_DATA LISTING_.
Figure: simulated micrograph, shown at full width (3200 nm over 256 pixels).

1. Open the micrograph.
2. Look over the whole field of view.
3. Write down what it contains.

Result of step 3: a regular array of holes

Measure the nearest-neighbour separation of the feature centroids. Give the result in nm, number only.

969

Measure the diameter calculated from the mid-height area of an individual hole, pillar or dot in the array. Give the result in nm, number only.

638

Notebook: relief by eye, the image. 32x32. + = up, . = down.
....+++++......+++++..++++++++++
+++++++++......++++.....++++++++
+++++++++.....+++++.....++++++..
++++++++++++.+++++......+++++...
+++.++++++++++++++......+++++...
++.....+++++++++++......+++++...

_ASSIGNED TASK_.
Each entry must be reproduced verbatim.

_TASK RESPONSE_.
Figure: simulated micrograph, shown at full width (3200 nm over 256 pixels).

1. Open the micrograph.
2. Look over the whole field of view.
3. Write down what it contains.

Result of step 3: a regular array of holes

Measure the nearest-neighbour separation of the feature centroids. Give the result in nm, number only.

969

Measure the diameter calculated from the mid-height area of an individual hole, pillar or dot in the array. Give the result in nm, number only.

638

Notebook: relief by eye, the image. 32x32. + = up, . = down.
....+++++......+++++..++++++++++
+++++++++......++++.....++++++++
+++++++++.....+++++.....++++++..
++++++++++++.+++++......+++++...
+++.++++++++++++++......+++++...
++.....+++++++++++......+++++...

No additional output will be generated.